☆ ☆ ☆
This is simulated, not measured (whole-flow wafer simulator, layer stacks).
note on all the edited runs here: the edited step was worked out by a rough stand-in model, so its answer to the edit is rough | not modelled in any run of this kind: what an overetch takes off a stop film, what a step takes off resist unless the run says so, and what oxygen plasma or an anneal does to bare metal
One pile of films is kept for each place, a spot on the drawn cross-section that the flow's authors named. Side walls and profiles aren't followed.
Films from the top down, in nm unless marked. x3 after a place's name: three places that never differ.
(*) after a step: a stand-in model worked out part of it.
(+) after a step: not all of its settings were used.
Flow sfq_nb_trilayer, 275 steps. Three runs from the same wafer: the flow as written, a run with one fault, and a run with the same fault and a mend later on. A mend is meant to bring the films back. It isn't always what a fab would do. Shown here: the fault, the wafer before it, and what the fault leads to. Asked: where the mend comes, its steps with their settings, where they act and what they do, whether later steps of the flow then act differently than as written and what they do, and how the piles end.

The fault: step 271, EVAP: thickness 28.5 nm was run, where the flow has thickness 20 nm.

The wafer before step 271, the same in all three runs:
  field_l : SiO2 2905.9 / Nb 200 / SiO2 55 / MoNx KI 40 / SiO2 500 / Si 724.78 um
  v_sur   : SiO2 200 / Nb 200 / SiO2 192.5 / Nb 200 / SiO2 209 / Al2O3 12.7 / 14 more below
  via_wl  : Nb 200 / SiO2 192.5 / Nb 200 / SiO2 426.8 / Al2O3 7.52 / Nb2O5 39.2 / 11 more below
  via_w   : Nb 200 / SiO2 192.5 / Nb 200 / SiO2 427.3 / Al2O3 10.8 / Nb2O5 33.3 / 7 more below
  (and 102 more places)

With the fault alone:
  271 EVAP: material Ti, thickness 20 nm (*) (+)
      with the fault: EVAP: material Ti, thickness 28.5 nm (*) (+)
☆ ☆ ☆

- _ASSIGNMENT_
Retype, exactly as written, everything from the first line of the data above through the line containing "note on all". Nothing else should appear.

- _YOUR RESPONSE_
This is simulated, not measured (whole-flow wafer simulator, layer stacks).
note on all the edited runs here: the edited step was worked out by a rough stand-in model, so its answer to the edit is rough | not modelled in any run of this kind: what an overetch takes off a stop film, what a step takes off resist unless the run says so, and what oxygen plasma or an anneal does to bare metal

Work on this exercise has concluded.